◆ **Assignment**
Return exactly the lines below, starting with the one that has "1 | OXIDATION" and going on through the one that has "9 | DEVELOP | thickness 700 nm, 60 s".

◆ **Stored data**
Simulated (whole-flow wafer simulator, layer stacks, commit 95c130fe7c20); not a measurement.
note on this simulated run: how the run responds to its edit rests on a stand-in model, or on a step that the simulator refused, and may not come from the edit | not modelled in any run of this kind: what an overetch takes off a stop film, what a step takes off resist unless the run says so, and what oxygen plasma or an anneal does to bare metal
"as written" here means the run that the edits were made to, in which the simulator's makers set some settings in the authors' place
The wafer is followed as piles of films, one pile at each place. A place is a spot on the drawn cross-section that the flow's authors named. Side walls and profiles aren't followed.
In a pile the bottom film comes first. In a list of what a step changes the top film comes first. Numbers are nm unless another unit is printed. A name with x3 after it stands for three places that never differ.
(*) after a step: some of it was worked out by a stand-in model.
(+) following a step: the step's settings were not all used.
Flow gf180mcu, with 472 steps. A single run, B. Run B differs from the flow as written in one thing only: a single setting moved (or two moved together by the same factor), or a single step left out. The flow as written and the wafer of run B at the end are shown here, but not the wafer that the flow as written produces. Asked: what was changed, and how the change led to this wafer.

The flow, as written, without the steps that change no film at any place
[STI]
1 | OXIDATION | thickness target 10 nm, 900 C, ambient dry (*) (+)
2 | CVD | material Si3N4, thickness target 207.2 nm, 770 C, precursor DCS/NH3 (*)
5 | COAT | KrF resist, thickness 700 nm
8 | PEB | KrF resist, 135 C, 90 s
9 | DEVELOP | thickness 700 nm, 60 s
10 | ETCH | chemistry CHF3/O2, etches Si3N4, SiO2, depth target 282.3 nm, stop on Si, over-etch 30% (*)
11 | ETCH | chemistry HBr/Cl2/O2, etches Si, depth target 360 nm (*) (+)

◆ **Worked solution**
1 | OXIDATION | thickness target 10 nm, 900 C, ambient dry (*) (+)
2 | CVD | material Si3N4, thickness target 207.2 nm, 770 C, precursor DCS/NH3 (*)
5 | COAT | KrF resist, thickness 700 nm
8 | PEB | KrF resist, 135 C, 90 s
9 | DEVELOP | thickness 700 nm, 60 s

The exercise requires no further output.